EXERCISE ▸ Restate word for word the lines that begin the listing and end with the line holding "A cross-section is".

*** Block opens ***

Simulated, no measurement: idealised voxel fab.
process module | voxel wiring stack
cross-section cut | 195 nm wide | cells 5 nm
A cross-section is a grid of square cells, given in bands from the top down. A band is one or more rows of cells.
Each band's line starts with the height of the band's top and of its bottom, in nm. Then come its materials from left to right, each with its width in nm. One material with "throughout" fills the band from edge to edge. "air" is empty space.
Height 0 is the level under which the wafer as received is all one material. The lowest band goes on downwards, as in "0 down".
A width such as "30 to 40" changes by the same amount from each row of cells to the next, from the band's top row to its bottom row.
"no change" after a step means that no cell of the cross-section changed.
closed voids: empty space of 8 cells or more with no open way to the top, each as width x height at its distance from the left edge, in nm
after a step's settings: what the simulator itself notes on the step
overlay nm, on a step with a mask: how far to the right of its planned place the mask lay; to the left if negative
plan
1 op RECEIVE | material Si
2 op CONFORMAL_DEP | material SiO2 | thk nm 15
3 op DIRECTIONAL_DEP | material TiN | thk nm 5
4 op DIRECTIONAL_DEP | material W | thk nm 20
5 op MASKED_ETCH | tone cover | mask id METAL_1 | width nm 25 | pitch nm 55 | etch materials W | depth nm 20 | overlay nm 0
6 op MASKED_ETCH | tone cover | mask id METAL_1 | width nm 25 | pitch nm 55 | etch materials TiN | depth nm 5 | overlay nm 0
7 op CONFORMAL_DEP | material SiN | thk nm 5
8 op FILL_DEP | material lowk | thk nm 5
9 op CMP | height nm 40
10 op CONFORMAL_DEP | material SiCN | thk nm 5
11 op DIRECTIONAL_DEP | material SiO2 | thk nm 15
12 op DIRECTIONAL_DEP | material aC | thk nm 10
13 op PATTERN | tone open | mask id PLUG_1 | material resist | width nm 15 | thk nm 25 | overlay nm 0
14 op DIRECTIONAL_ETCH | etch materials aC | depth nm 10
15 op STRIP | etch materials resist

*** Block closes ***

YOUR SOLUTION ▸
Simulated, no measurement: idealised voxel fab.
process module | voxel wiring stack
cross-section cut | 195 nm wide | cells 5 nm
A cross-section is a grid of square cells, given in bands from the top down. A band is one or more rows of cells.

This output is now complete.